▸ Task item: Every record must be copied exactly.

▸ Extracted information:
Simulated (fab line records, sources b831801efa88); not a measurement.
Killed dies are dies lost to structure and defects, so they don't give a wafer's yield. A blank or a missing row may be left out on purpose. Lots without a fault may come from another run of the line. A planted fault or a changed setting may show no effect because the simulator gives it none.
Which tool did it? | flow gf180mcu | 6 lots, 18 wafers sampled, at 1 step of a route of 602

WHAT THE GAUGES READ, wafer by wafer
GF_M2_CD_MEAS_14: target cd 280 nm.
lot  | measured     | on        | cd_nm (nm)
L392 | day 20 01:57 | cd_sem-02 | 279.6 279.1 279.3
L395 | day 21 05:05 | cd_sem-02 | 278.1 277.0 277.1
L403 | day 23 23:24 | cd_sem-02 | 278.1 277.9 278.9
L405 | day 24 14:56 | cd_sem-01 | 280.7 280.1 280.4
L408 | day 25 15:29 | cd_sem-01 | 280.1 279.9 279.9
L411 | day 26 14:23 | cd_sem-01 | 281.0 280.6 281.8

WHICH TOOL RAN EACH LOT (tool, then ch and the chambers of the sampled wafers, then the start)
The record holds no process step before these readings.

▸ Solution:
Simulated (fab line records, sources b831801efa88); not a measurement.
Killed dies are dies lost to structure and defects, so they don't give a wafer's yield. A blank or a missing row may be left out on purpose. Lots without a fault may come from another run of the line. A planted fault or a changed setting may show no effect because the simulator gives it none.
Which tool did it? | flow gf180mcu | 6 lots, 18 wafers sampled, at 1 step of a route of 602

WHAT THE GAUGES READ, wafer by wafer
GF_M2_CD_MEAS_14: target cd 280 nm.
lot  | measured     | on        | cd_nm (nm)
L392 | day 20 01:57 | cd_sem-02 | 279.6 279.1 279.3
L395 | day 21 05:05 | cd_sem-02 | 278.1 277.0 277.1
L403 | day 23 23:24 | cd_sem-02 | 278.1 277.9 278.9
L405 | day 24 14:56 | cd_sem-01 | 280.7 280.1 280.4
L408 | day 25 15:29 | cd_sem-01 | 280.1 279.9 279.9
L411 | day 26 14:23 | cd_sem-01 | 281.0 280.6 281.8

WHICH TOOL RAN EACH LOT (tool, then ch and the chambers of the sampled wafers, then the start)
The record holds no process step before these readings.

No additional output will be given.